*** Begin section ***

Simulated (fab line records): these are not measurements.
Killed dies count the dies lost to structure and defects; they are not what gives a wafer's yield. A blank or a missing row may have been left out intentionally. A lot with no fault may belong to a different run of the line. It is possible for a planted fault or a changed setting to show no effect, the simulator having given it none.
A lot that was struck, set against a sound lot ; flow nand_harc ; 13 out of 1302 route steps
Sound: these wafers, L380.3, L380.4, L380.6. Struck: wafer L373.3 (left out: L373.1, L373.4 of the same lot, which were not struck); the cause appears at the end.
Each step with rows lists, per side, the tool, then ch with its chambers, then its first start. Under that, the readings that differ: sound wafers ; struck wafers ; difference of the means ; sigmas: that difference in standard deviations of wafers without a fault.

*** End section ***

Exercise: Write out every entry exactly as it appears.

Expected answer:
Simulated (fab line records): these are not measurements.
Killed dies count the dies lost to structure and defects; they are not what gives a wafer's yield. A blank or a missing row may have been left out intentionally. A lot with no fault may belong to a different run of the line. It is possible for a planted fault or a changed setting to show no effect, the simulator having given it none.
A lot that was struck, set against a sound lot ; flow nand_harc ; 13 out of 1302 route steps
Sound: these wafers, L380.3, L380.4, L380.6. Struck: wafer L373.3 (left out: L373.1, L373.4 of the same lot, which were not struck); the cause appears at the end.
Each step with rows lists, per side, the tool, then ch with its chambers, then its first start. Under that, the readings that differ: sound wafers ; struck wafers ; difference of the means ; sigmas: that difference in standard deviations of wafers without a fault.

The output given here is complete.